========

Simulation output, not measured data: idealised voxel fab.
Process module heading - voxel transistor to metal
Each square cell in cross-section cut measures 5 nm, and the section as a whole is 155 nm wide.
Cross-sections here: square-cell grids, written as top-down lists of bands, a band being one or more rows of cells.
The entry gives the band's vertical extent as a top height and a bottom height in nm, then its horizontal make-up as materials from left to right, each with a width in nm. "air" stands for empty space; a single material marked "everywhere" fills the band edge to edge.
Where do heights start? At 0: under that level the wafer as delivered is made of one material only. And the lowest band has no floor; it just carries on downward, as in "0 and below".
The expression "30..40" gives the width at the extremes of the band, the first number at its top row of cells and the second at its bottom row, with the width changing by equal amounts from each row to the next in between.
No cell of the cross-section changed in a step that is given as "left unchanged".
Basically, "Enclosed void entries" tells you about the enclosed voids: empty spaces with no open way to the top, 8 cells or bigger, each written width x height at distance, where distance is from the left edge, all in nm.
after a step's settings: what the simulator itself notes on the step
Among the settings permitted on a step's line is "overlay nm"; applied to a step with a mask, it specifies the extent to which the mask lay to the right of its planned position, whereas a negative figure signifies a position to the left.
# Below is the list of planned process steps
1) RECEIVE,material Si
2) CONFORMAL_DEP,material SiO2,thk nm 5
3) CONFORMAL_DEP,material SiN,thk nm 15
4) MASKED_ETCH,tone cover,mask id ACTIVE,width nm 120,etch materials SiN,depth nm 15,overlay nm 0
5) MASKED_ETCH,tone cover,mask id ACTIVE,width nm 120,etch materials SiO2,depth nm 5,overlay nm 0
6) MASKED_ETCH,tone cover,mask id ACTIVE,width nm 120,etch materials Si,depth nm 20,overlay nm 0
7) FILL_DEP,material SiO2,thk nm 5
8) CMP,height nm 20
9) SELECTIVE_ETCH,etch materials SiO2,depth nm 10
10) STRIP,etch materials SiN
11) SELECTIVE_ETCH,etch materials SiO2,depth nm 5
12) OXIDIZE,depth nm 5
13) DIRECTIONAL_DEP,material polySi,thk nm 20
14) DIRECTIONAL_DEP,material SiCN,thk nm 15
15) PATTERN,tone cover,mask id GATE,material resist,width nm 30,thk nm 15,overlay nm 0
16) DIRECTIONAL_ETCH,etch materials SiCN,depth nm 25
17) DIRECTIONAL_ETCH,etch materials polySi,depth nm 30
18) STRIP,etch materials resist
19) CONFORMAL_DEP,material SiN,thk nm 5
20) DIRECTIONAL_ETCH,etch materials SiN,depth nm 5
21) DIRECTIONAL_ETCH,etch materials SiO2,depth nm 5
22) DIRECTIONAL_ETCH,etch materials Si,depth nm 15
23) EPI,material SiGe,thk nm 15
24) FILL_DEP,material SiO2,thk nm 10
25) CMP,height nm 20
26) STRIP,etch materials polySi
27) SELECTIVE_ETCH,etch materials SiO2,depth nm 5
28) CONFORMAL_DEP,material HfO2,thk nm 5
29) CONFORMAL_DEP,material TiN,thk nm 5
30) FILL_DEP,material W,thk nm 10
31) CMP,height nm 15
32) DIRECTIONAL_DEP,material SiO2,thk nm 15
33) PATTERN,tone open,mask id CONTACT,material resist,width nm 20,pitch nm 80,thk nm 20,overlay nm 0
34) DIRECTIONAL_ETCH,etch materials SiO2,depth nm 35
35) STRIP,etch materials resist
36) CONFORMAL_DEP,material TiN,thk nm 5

========

● Requirement
Exactly as written, repeat each line from the beginning of the data above to the line containing "5) MASKED_ETCH,tone cover,mask", inclusive.

● Answer section
Simulation output, not measured data: idealised voxel fab.
Process module heading - voxel transistor to metal
Each square cell in cross-section cut measures 5 nm, and the section as a whole is 155 nm wide.
Cross-sections here: square-cell grids, written as top-down lists of bands, a band being one or more rows of cells.
The entry gives the band's vertical extent as a top height and a bottom height in nm, then its horizontal make-up as materials from left to right, each with a width in nm. "air" stands for empty space; a single material marked "everywhere" fills the band edge to edge.
Where do heights start? At 0: under that level the wafer as delivered is made of one material only. And the lowest band has no floor; it just carries on downward, as in "0 and below".
The expression "30..40" gives the width at the extremes of the band, the first number at its top row of cells and the second at its bottom row, with the width changing by equal amounts from each row to the next in between.
No cell of the cross-section changed in a step that is given as "left unchanged".
Basically, "Enclosed void entries" tells you about the enclosed voids: empty spaces with no open way to the top, 8 cells or bigger, each written width x height at distance, where distance is from the left edge, all in nm.
after a step's settings: what the simulator itself notes on the step
Among the settings permitted on a step's line is "overlay nm"; applied to a step with a mask, it specifies the extent to which the mask lay to the right of its planned position, whereas a negative figure signifies a position to the left.
# Below is the list of planned process steps
1) RECEIVE,material Si
2) CONFORMAL_DEP,material SiO2,thk nm 5
3) CONFORMAL_DEP,material SiN,thk nm 15
4) MASKED_ETCH,tone cover,mask id ACTIVE,width nm 120,etch materials SiN,depth nm 15,overlay nm 0
5) MASKED_ETCH,tone cover,mask id ACTIVE,width nm 120,etch materials SiO2,depth nm 5,overlay nm 0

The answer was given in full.